- [Work task]: Please copy exactly the lines from the top of the data through the line containing "Authors: We have added the map below.", and nothing else.

Provided records Start Marker
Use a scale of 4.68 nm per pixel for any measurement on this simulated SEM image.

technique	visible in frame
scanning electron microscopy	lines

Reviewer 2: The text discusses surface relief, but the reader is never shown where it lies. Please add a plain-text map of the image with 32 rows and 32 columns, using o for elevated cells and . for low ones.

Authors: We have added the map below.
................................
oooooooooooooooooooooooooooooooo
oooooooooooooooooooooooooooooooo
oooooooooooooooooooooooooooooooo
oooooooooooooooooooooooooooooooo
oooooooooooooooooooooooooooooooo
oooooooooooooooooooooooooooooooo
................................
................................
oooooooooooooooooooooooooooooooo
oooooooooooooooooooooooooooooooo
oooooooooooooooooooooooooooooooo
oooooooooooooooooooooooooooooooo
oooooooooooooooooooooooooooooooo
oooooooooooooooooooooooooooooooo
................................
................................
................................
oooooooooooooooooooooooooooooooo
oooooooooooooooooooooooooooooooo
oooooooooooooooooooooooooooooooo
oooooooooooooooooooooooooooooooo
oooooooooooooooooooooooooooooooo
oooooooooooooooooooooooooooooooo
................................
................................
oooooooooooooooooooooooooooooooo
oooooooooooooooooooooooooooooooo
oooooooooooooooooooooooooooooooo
Provided records End Marker

- [Your solution]:
Use a scale of 4.68 nm per pixel for any measurement on this simulated SEM image.

technique	visible in frame
scanning electron microscopy	lines

Reviewer 2: The text discusses surface relief, but the reader is never shown where it lies. Please add a plain-text map of the image with 32 rows and 32 columns, using o for elevated cells and . for low ones.

Authors: We have added the map below.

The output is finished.